◆ **Work request**:
Set down exactly the lines below between the line holding "route steps=202 shown" and the line holding "lots that met", inclusive; no other line belongs in the answer.

◆ **Supplied records**:
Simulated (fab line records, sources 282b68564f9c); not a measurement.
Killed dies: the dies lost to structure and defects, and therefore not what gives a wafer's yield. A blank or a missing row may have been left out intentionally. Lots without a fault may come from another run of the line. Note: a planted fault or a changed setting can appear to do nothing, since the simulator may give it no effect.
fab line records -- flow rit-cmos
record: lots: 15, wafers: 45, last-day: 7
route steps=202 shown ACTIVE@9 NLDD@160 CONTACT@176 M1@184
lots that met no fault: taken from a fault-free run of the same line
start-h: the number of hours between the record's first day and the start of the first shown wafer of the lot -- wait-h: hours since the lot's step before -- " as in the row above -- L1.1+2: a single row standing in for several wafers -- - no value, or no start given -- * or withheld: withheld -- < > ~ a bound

◆ **Exercise result**:
route steps=202 shown ACTIVE@9 NLDD@160 CONTACT@176 M1@184
lots that met no fault: taken from a fault-free run of the same line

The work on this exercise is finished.